#### Given entries:
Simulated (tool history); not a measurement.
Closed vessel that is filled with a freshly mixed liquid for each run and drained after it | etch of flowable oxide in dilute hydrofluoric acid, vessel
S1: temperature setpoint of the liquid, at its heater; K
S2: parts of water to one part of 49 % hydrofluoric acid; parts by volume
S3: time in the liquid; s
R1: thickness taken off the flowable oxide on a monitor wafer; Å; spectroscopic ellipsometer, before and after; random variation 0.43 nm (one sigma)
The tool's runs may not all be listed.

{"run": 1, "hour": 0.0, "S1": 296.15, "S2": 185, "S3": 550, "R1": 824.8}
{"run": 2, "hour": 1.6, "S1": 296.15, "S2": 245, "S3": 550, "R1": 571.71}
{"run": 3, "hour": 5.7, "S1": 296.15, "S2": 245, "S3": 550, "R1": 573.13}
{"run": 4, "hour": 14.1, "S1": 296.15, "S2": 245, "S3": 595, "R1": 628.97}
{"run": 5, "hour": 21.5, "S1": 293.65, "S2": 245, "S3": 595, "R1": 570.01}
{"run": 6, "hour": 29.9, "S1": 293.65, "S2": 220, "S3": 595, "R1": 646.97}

#### Work order:
Please give back exactly the lines of the listing above that run from the one containing "Closed vessel that" through the one containing "S1: temperature setpoint", and only those.

#### Task output:
Closed vessel that is filled with a freshly mixed liquid for each run and drained after it | etch of flowable oxide in dilute hydrofluoric acid, vessel
S1: temperature setpoint of the liquid, at its heater; K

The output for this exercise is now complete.